-------- LISTED ENTRIES

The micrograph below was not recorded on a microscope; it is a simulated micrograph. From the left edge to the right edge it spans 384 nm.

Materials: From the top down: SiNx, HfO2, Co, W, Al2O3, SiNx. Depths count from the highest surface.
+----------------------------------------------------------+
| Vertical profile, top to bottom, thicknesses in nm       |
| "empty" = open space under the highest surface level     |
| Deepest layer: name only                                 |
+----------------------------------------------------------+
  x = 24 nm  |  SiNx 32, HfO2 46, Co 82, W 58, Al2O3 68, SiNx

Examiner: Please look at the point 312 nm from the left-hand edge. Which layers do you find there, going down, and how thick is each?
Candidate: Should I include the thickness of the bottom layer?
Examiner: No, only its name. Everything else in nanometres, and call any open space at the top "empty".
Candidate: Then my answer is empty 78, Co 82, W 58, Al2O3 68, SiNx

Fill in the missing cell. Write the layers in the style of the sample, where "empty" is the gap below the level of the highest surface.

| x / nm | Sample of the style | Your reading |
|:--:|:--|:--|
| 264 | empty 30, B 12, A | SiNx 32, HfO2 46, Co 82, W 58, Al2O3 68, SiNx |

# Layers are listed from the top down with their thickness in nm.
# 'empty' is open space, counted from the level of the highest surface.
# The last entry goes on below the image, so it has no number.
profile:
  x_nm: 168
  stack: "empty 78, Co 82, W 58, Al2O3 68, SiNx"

----------------

Each record is to be retyped exactly as written.

- **ANSWER AREA**
The micrograph below was not recorded on a microscope; it is a simulated micrograph. From the left edge to the right edge it spans 384 nm.

Materials: From the top down: SiNx, HfO2, Co, W, Al2O3, SiNx. Depths count from the highest surface.
+----------------------------------------------------------+
| Vertical profile, top to bottom, thicknesses in nm       |
| "empty" = open space under the highest surface level     |
| Deepest layer: name only                                 |
+----------------------------------------------------------+
  x = 24 nm  |  SiNx 32, HfO2 46, Co 82, W 58, Al2O3 68, SiNx

Examiner: Please look at the point 312 nm from the left-hand edge. Which layers do you find there, going down, and how thick is each?
Candidate: Should I include the thickness of the bottom layer?
Examiner: No, only its name. Everything else in nanometres, and call any open space at the top "empty".
Candidate: Then my answer is empty 78, Co 82, W 58, Al2O3 68, SiNx

Fill in the missing cell. Write the layers in the style of the sample, where "empty" is the gap below the level of the highest surface.

| x / nm | Sample of the style | Your reading |
|:--:|:--|:--|
| 264 | empty 30, B 12, A | SiNx 32, HfO2 46, Co 82, W 58, Al2O3 68, SiNx |

# Layers are listed from the top down with their thickness in nm.
# 'empty' is open space, counted from the level of the highest surface.
# The last entry goes on below the image, so it has no number.
profile:
  x_nm: 168
  stack: "empty 78, Co 82, W 58, Al2O3 68, SiNx"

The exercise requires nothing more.